▶ _REQUIREMENT_: When you reach the line with "- 2: OXIDIZE,depth nm 5" in the data below, begin printing lines exactly, and stop once the line with "- 16: CONFORMAL_DEP,material TiN,thk nm 5" has been printed.

▶ _DATA SHOWN_:
────────────────────────────────────────

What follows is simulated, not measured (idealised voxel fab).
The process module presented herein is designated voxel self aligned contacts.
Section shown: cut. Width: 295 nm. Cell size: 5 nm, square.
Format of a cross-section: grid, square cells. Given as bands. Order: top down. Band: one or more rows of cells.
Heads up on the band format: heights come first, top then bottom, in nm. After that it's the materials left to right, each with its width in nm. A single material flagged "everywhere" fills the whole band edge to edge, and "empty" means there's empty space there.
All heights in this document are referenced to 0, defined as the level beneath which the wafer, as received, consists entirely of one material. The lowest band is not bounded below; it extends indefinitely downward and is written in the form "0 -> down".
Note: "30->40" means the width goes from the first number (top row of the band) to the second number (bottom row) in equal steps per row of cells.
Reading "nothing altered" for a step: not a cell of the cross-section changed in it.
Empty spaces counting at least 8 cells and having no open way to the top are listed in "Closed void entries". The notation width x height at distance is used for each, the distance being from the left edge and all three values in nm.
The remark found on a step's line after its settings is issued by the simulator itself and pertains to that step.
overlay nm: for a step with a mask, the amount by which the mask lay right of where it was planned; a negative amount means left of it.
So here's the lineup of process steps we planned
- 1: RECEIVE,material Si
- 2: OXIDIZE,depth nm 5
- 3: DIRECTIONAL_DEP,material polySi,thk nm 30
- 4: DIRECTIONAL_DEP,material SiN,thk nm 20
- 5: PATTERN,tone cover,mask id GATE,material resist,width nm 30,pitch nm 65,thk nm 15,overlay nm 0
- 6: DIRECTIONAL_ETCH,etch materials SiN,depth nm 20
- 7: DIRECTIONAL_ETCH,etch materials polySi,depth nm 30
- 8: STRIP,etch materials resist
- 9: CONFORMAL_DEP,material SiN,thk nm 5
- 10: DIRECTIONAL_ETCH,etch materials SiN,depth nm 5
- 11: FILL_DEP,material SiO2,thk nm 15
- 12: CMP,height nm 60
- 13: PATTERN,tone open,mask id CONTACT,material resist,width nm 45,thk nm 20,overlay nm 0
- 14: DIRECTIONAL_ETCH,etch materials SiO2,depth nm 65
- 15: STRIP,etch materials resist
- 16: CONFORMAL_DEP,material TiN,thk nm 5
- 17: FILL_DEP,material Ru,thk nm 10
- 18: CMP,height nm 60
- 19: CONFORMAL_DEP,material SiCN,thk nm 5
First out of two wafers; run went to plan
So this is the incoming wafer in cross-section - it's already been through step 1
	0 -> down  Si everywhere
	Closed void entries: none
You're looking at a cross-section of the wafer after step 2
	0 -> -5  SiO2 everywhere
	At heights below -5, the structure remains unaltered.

────────────────────────────────────────

▶ _EXERCISE ANSWER_:
- 2: OXIDIZE,depth nm 5
- 3: DIRECTIONAL_DEP,material polySi,thk nm 30
- 4: DIRECTIONAL_DEP,material SiN,thk nm 20
- 5: PATTERN,tone cover,mask id GATE,material resist,width nm 30,pitch nm 65,thk nm 15,overlay nm 0
- 6: DIRECTIONAL_ETCH,etch materials SiN,depth nm 20
- 7: DIRECTIONAL_ETCH,etch materials polySi,depth nm 30
- 8: STRIP,etch materials resist
- 9: CONFORMAL_DEP,material SiN,thk nm 5
- 10: DIRECTIONAL_ETCH,etch materials SiN,depth nm 5
- 11: FILL_DEP,material SiO2,thk nm 15
- 12: CMP,height nm 60
- 13: PATTERN,tone open,mask id CONTACT,material resist,width nm 45,thk nm 20,overlay nm 0
- 14: DIRECTIONAL_ETCH,etch materials SiO2,depth nm 65
- 15: STRIP,etch materials resist
- 16: CONFORMAL_DEP,material TiN,thk nm 5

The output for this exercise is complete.